**Data listing:**
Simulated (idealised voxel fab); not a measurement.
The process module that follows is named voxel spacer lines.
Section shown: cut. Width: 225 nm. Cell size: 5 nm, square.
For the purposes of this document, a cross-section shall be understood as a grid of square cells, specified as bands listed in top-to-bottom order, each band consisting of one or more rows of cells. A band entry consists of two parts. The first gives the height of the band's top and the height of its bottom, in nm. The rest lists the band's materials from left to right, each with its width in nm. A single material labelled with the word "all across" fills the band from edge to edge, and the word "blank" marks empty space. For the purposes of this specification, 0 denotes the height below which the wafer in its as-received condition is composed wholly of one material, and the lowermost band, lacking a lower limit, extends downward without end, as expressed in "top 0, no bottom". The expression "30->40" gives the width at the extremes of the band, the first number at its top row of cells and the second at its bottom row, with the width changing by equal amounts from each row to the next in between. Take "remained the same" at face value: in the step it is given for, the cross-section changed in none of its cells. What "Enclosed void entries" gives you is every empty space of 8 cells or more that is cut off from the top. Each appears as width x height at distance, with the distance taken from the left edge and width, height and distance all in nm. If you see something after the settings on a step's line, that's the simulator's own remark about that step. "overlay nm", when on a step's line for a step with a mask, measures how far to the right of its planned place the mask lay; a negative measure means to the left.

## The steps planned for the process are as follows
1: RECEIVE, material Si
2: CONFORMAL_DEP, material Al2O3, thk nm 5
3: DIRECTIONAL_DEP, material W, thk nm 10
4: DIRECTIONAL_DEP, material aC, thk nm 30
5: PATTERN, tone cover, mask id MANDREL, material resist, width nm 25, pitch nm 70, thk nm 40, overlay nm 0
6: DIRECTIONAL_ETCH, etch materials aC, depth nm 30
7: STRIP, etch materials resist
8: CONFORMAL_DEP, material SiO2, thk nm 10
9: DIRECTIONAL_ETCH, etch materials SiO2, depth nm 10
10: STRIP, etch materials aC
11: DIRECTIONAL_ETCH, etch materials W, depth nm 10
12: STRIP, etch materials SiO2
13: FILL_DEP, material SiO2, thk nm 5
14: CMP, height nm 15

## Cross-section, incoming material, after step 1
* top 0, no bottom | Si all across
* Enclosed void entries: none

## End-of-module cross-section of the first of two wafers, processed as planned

**Brief:**
Out of the material above, output word for word the line with "4: DIRECTIONAL_DEP, material aC, thk nm 30", the line with "12: STRIP, etch materials SiO2", and all lines between them, with nothing else.

**Written solution:**
4: DIRECTIONAL_DEP, material aC, thk nm 30
5: PATTERN, tone cover, mask id MANDREL, material resist, width nm 25, pitch nm 70, thk nm 40, overlay nm 0
6: DIRECTIONAL_ETCH, etch materials aC, depth nm 30
7: STRIP, etch materials resist
8: CONFORMAL_DEP, material SiO2, thk nm 10
9: DIRECTIONAL_ETCH, etch materials SiO2, depth nm 10
10: STRIP, etch materials aC
11: DIRECTIONAL_ETCH, etch materials W, depth nm 10
12: STRIP, etch materials SiO2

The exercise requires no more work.